==== Dataset records ====

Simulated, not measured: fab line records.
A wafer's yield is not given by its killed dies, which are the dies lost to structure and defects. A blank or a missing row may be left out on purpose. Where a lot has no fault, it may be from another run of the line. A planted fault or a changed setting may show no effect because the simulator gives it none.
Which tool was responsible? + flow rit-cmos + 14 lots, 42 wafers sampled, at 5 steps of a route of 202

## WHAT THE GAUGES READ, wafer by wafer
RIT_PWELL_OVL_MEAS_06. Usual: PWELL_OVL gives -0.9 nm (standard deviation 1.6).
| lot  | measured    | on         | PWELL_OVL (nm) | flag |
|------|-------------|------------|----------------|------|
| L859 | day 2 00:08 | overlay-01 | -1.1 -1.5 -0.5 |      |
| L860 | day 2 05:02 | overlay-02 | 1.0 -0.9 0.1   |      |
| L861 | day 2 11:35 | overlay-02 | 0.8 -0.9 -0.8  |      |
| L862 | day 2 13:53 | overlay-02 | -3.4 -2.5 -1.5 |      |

====

| Work request |
Please transcribe the material line by line, exactly, from its opening line through the line that contains "A wafer's yield".

| Your solution |
Simulated, not measured: fab line records.
A wafer's yield is not given by its killed dies, which are the dies lost to structure and defects. A blank or a missing row may be left out on purpose. Where a lot has no fault, it may be from another run of the line. A planted fault or a changed setting may show no effect because the simulator gives it none.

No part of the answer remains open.